*Material supplied*.
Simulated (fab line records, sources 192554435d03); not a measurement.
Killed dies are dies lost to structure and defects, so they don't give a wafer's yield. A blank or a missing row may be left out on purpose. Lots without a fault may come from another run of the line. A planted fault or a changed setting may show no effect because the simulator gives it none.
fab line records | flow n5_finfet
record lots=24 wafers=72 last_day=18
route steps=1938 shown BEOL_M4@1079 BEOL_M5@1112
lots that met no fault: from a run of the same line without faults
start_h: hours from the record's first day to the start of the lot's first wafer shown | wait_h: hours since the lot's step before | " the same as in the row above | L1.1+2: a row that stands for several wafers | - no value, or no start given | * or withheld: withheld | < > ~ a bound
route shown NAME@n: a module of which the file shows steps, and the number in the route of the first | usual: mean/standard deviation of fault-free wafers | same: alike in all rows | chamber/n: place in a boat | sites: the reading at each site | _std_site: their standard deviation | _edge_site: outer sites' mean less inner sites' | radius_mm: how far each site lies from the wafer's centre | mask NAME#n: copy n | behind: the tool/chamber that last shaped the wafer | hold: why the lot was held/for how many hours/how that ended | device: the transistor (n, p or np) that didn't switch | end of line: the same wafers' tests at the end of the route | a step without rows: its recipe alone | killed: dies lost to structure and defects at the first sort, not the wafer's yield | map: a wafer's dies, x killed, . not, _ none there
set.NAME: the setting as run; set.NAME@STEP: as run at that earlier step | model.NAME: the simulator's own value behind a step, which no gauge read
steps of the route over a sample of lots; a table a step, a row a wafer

*Requirement*.
Could you output the records in full, exactly as written?

*Your solution*.
Simulated (fab line records, sources 192554435d03); not a measurement.
Killed dies are dies lost to structure and defects, so they don't give a wafer's yield. A blank or a missing row may be left out on purpose. Lots without a fault may come from another run of the line. A planted fault or a changed setting may show no effect because the simulator gives it none.
fab line records | flow n5_finfet
record lots=24 wafers=72 last_day=18
route steps=1938 shown BEOL_M4@1079 BEOL_M5@1112
lots that met no fault: from a run of the same line without faults
start_h: hours from the record's first day to the start of the lot's first wafer shown | wait_h: hours since the lot's step before | " the same as in the row above | L1.1+2: a row that stands for several wafers | - no value, or no start given | * or withheld: withheld | < > ~ a bound
route shown NAME@n: a module of which the file shows steps, and the number in the route of the first | usual: mean/standard deviation of fault-free wafers | same: alike in all rows | chamber/n: place in a boat | sites: the reading at each site | _std_site: their standard deviation | _edge_site: outer sites' mean less inner sites' | radius_mm: how far each site lies from the wafer's centre | mask NAME#n: copy n | behind: the tool/chamber that last shaped the wafer | hold: why the lot was held/for how many hours/how that ended | device: the transistor (n, p or np) that didn't switch | end of line: the same wafers' tests at the end of the route | a step without rows: its recipe alone | killed: dies lost to structure and defects at the first sort, not the wafer's yield | map: a wafer's dies, x killed, . not, _ none there
set.NAME: the setting as run; set.NAME@STEP: as run at that earlier step | model.NAME: the simulator's own value behind a step, which no gauge read
steps of the route over a sample of lots; a table a step, a row a wafer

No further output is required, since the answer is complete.